-*-
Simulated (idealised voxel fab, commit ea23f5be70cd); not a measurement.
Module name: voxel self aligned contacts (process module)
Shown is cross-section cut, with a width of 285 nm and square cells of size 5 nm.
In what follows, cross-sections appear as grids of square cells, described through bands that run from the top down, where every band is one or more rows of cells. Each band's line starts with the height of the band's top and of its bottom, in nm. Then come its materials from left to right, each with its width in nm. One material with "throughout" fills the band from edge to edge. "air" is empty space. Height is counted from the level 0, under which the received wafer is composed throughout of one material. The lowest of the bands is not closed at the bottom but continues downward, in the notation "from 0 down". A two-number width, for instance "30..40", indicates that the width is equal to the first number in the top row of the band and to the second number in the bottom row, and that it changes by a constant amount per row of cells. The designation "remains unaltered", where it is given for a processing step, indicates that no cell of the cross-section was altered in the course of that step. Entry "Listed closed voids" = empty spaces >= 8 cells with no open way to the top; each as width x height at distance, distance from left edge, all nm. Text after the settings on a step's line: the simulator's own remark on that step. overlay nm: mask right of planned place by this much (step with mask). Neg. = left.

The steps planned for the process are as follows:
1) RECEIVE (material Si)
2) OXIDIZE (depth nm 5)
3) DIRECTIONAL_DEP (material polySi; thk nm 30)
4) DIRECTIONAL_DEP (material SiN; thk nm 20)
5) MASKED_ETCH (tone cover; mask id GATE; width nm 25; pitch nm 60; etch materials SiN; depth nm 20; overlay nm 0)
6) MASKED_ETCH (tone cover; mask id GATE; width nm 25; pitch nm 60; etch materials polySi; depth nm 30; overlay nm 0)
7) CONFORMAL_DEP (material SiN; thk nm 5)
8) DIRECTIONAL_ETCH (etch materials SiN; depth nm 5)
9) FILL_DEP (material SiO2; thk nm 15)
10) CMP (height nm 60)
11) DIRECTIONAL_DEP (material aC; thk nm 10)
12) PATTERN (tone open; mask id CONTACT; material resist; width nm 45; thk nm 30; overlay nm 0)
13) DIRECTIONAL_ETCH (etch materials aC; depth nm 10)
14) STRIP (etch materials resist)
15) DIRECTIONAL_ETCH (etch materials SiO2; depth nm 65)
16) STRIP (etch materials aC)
-*-

== Action item ==
Give back exactly the lines above starting at the line where "11) DIRECTIONAL_DEP (material aC; thk nm 10)" appears and ending at the line where "15) DIRECTIONAL_ETCH (etch" appears, both included, with no other lines.

== Answer box ==
11) DIRECTIONAL_DEP (material aC; thk nm 10)
12) PATTERN (tone open; mask id CONTACT; material resist; width nm 45; thk nm 30; overlay nm 0)
13) DIRECTIONAL_ETCH (etch materials aC; depth nm 10)
14) STRIP (etch materials resist)
15) DIRECTIONAL_ETCH (etch materials SiO2; depth nm 65)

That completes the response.